###

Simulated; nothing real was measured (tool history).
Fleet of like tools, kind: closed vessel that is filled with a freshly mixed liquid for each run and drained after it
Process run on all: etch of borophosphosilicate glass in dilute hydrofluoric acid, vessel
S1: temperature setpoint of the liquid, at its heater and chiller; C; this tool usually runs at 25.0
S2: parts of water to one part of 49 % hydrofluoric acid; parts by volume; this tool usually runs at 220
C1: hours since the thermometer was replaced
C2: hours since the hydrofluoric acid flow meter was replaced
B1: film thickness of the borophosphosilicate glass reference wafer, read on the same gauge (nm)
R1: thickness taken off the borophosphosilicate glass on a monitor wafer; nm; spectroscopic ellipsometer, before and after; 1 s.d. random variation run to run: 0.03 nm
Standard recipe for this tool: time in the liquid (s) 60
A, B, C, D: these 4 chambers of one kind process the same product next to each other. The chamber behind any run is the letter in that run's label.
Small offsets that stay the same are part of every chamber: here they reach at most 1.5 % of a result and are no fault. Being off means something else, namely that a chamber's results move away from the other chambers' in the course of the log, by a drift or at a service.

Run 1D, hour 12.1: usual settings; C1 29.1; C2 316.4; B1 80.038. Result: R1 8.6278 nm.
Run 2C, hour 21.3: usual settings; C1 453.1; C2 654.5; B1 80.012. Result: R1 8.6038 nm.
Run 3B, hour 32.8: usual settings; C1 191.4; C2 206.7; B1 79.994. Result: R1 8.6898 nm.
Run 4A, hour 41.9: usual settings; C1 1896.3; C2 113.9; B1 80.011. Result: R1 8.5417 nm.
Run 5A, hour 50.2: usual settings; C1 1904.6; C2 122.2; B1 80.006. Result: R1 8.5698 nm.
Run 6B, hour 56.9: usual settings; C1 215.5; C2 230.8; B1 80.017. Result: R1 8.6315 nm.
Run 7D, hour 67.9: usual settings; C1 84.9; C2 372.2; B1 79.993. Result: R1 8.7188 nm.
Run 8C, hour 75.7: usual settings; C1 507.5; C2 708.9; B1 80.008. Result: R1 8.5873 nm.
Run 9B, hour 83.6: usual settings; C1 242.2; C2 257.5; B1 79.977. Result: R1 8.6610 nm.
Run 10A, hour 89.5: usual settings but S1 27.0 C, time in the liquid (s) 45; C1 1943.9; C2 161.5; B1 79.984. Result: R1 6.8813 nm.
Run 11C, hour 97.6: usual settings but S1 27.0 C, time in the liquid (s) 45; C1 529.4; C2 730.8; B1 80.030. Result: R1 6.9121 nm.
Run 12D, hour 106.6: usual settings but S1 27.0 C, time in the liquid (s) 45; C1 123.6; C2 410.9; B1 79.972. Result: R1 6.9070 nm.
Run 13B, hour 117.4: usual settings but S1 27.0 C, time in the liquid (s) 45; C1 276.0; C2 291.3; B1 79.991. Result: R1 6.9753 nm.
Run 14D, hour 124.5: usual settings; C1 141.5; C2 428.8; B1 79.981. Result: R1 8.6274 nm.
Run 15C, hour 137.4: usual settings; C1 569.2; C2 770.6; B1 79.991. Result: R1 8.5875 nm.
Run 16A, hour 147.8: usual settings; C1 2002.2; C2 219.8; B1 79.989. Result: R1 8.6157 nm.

###

WORK ITEM -
Going back to the entries above, set down exactly the lines that begin at the one with "C1: hours since the thermometer was replaced" and end at the one with "Run 5A, hour", both included, and nothing else.

REPLY -
C1: hours since the thermometer was replaced
C2: hours since the hydrofluoric acid flow meter was replaced
B1: film thickness of the borophosphosilicate glass reference wafer, read on the same gauge (nm)
R1: thickness taken off the borophosphosilicate glass on a monitor wafer; nm; spectroscopic ellipsometer, before and after; 1 s.d. random variation run to run: 0.03 nm
Standard recipe for this tool: time in the liquid (s) 60
A, B, C, D: these 4 chambers of one kind process the same product next to each other. The chamber behind any run is the letter in that run's label.
Small offsets that stay the same are part of every chamber: here they reach at most 1.5 % of a result and are no fault. Being off means something else, namely that a chamber's results move away from the other chambers' in the course of the log, by a drift or at a service.

Run 1D, hour 12.1: usual settings; C1 29.1; C2 316.4; B1 80.038. Result: R1 8.6278 nm.
Run 2C, hour 21.3: usual settings; C1 453.1; C2 654.5; B1 80.012. Result: R1 8.6038 nm.
Run 3B, hour 32.8: usual settings; C1 191.4; C2 206.7; B1 79.994. Result: R1 8.6898 nm.
Run 4A, hour 41.9: usual settings; C1 1896.3; C2 113.9; B1 80.011. Result: R1 8.5417 nm.
Run 5A, hour 50.2: usual settings; C1 1904.6; C2 122.2; B1 80.006. Result: R1 8.5698 nm.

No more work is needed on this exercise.